** Exercise **
Transcribe exactly everything in the data below from the line containing "[FIELD ISO]" down to the line containing "2 | CVD | material", both lines included and nothing further.

** Data provided **
▼
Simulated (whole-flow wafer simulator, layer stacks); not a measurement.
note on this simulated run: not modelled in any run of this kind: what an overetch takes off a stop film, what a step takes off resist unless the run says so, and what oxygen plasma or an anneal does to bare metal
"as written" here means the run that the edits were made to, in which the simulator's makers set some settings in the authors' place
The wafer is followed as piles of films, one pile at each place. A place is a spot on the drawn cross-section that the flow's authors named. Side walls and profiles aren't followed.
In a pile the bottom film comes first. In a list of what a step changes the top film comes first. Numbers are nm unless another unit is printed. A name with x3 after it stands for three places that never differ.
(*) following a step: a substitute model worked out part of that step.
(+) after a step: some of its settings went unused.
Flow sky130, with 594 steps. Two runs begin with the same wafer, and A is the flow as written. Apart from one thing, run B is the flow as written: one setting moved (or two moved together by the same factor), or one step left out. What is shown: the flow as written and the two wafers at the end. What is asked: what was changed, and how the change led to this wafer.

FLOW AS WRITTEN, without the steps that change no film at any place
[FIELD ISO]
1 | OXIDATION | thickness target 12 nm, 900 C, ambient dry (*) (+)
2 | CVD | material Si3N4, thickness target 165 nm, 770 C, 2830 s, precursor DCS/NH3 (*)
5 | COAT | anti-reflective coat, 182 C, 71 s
▲

** Exercise output **
[FIELD ISO]
1 | OXIDATION | thickness target 12 nm, 900 C, ambient dry (*) (+)
2 | CVD | material Si3N4, thickness target 165 nm, 770 C, 2830 s, precursor DCS/NH3 (*)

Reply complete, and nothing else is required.